[[ THE DATA open ]]

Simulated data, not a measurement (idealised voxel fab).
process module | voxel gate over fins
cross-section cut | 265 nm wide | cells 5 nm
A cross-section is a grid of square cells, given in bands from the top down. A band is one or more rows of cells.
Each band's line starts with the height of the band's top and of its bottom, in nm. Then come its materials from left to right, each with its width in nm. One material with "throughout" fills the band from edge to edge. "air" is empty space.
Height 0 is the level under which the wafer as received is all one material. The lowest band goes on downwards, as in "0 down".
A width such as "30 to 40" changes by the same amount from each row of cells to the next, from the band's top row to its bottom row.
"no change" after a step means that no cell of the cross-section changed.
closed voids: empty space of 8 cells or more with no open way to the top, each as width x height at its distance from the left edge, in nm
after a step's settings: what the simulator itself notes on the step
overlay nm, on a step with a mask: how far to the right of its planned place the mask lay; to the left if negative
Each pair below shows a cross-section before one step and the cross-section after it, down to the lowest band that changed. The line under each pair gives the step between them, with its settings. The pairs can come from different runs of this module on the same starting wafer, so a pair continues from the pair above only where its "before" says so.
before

[[ THE DATA closed ]]

Once the line containing "Height 0 is" has been retyped, stop. Begin at the first line of the material and reproduce every line up to it exactly.

RESPONSE:
Simulated data, not a measurement (idealised voxel fab).
process module | voxel gate over fins
cross-section cut | 265 nm wide | cells 5 nm
A cross-section is a grid of square cells, given in bands from the top down. A band is one or more rows of cells.
Each band's line starts with the height of the band's top and of its bottom, in nm. Then come its materials from left to right, each with its width in nm. One material with "throughout" fills the band from edge to edge. "air" is empty space.
Height 0 is the level under which the wafer as received is all one material. The lowest band goes on downwards, as in "0 down".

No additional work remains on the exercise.